* WORK INSTRUCTION:
Below are some records. Return exactly the lines from the one containing "Membrane degasser in" through the one containing "ppb (one sigma)", both included, and only those.

* DATA EXTRACT:
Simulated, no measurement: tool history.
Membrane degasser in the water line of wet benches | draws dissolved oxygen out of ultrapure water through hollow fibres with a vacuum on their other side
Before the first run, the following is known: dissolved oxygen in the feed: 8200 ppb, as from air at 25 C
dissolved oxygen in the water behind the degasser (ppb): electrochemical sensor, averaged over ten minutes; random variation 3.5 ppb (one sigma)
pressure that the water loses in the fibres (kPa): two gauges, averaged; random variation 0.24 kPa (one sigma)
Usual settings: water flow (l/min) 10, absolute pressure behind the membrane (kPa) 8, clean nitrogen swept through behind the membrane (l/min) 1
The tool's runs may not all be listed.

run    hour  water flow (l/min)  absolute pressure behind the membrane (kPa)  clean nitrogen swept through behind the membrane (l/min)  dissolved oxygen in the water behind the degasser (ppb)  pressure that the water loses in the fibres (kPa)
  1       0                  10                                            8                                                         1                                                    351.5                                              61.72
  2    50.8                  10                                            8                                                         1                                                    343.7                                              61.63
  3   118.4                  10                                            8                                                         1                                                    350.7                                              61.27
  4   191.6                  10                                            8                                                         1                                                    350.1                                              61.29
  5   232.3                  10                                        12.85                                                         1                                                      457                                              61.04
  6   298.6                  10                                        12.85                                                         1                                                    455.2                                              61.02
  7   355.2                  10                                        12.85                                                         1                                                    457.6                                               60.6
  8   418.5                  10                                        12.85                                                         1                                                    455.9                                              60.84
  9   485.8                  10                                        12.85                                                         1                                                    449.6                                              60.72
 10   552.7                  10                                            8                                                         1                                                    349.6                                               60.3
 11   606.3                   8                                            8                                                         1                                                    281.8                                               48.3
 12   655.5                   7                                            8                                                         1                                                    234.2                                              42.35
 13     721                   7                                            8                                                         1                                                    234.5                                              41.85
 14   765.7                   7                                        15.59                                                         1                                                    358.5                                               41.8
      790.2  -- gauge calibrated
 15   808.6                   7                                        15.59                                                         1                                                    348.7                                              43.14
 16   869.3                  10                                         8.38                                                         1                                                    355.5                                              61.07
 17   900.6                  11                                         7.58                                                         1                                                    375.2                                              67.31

* TASK RESPONSE:
Membrane degasser in the water line of wet benches | draws dissolved oxygen out of ultrapure water through hollow fibres with a vacuum on their other side
Before the first run, the following is known: dissolved oxygen in the feed: 8200 ppb, as from air at 25 C
dissolved oxygen in the water behind the degasser (ppb): electrochemical sensor, averaged over ten minutes; random variation 3.5 ppb (one sigma)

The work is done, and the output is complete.